<<<<

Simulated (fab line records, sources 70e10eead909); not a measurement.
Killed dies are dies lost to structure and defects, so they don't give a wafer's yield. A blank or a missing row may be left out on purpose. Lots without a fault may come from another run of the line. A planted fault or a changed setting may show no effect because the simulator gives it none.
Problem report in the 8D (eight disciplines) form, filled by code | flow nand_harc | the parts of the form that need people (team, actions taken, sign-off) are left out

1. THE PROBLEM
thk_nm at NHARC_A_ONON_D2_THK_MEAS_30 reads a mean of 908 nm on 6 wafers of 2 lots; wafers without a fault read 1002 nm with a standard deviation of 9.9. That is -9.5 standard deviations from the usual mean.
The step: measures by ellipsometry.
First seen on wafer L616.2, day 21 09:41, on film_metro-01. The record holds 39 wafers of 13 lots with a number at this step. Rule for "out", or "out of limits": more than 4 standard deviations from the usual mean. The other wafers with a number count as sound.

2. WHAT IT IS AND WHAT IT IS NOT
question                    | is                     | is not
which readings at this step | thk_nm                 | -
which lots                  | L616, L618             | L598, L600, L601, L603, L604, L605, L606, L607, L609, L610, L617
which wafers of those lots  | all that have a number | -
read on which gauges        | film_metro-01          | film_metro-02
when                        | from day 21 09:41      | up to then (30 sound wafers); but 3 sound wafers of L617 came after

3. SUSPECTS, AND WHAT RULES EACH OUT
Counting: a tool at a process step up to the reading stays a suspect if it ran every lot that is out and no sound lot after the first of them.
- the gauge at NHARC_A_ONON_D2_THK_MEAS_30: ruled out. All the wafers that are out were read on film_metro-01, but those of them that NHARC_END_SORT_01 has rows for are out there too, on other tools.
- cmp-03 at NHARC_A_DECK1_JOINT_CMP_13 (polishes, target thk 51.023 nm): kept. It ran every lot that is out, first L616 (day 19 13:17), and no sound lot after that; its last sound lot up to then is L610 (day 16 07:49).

>>>>

* **Work request**:
Begin with the first line of the records and reproduce each line as is, ending with the line that holds "1. THE PROBLEM".

* **Exercise solution**:
Simulated (fab line records, sources 70e10eead909); not a measurement.
Killed dies are dies lost to structure and defects, so they don't give a wafer's yield. A blank or a missing row may be left out on purpose. Lots without a fault may come from another run of the line. A planted fault or a changed setting may show no effect because the simulator gives it none.
Problem report in the 8D (eight disciplines) form, filled by code | flow nand_harc | the parts of the form that need people (team, actions taken, sign-off) are left out

1. THE PROBLEM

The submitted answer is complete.